▶ _PROVIDED INFORMATION_:
BEGIN

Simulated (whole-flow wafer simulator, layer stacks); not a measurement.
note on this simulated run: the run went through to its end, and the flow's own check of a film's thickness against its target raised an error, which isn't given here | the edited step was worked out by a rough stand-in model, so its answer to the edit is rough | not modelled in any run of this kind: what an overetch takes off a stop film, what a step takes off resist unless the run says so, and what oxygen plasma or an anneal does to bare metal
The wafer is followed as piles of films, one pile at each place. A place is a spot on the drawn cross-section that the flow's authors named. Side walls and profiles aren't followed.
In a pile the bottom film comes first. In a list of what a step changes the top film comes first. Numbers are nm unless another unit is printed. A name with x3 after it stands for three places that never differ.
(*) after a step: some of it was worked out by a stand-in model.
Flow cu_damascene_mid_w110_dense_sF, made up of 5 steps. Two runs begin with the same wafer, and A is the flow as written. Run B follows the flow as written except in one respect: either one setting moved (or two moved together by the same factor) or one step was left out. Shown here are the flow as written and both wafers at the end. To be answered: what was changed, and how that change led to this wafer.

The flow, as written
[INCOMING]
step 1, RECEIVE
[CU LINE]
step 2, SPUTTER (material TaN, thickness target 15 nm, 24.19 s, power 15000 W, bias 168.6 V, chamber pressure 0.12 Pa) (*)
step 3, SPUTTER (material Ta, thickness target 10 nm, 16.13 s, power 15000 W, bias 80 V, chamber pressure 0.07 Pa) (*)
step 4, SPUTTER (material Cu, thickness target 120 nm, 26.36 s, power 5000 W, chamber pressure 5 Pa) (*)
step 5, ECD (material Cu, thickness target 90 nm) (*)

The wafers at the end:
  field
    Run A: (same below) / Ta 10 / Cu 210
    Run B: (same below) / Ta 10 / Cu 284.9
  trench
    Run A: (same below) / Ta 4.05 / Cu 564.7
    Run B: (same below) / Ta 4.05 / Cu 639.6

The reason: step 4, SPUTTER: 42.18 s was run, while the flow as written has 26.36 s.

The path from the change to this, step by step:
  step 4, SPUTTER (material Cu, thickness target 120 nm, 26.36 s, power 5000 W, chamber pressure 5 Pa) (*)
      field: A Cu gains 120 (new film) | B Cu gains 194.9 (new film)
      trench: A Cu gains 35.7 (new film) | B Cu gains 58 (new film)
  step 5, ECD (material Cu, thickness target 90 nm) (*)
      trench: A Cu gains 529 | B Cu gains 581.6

END

▶ _ACTIVITY_: From the first line of the listing above through the line that contains "note on this", set down each line without alteration, and nothing else.

▶ _ANSWER AREA_:
Simulated (whole-flow wafer simulator, layer stacks); not a measurement.
note on this simulated run: the run went through to its end, and the flow's own check of a film's thickness against its target raised an error, which isn't given here | the edited step was worked out by a rough stand-in model, so its answer to the edit is rough | not modelled in any run of this kind: what an overetch takes off a stop film, what a step takes off resist unless the run says so, and what oxygen plasma or an anneal does to bare metal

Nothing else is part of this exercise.